_Source material_:
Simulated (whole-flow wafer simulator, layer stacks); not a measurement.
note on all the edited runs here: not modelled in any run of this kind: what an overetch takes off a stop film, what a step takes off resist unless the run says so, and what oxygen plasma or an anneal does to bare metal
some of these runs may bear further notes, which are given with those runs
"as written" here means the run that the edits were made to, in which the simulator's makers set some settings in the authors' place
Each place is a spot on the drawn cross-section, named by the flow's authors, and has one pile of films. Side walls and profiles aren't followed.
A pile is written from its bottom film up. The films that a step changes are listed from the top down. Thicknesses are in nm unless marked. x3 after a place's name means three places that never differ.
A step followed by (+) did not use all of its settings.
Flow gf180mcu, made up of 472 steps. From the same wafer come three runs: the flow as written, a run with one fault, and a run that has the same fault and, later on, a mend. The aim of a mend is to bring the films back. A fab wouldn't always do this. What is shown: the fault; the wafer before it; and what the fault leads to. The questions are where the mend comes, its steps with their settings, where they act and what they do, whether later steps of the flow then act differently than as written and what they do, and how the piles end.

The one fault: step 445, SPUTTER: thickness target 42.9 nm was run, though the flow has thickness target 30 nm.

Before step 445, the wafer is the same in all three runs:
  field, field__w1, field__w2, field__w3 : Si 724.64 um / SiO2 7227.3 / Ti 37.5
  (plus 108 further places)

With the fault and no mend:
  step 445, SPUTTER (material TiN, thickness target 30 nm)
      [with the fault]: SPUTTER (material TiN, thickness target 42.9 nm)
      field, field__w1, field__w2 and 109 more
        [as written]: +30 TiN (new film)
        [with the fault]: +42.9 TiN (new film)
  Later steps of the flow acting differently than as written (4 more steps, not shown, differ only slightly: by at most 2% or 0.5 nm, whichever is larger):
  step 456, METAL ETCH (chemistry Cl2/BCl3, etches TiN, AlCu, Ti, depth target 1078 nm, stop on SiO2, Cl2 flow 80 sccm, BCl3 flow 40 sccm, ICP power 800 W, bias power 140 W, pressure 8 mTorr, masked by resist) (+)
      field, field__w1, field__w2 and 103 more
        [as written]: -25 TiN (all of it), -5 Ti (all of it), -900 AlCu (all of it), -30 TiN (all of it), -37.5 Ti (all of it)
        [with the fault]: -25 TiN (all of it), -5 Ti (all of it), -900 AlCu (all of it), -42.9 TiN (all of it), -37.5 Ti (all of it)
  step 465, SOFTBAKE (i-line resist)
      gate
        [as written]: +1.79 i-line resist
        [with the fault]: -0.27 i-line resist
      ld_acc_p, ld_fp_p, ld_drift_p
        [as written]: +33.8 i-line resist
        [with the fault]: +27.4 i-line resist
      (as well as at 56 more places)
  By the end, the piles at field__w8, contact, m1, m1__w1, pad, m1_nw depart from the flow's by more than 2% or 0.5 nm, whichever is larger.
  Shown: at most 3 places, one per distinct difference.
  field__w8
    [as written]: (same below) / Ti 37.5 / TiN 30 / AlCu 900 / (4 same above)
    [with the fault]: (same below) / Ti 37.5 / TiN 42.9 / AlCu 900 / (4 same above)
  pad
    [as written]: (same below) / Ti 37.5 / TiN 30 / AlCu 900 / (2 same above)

_Work instruction_:
An exact transcription of the lines from the start of the listing through the line bearing "the authors' place" is the whole answer.

_Exercise result_:
Simulated (whole-flow wafer simulator, layer stacks); not a measurement.
note on all the edited runs here: not modelled in any run of this kind: what an overetch takes off a stop film, what a step takes off resist unless the run says so, and what oxygen plasma or an anneal does to bare metal
some of these runs may bear further notes, which are given with those runs
"as written" here means the run that the edits were made to, in which the simulator's makers set some settings in the authors' place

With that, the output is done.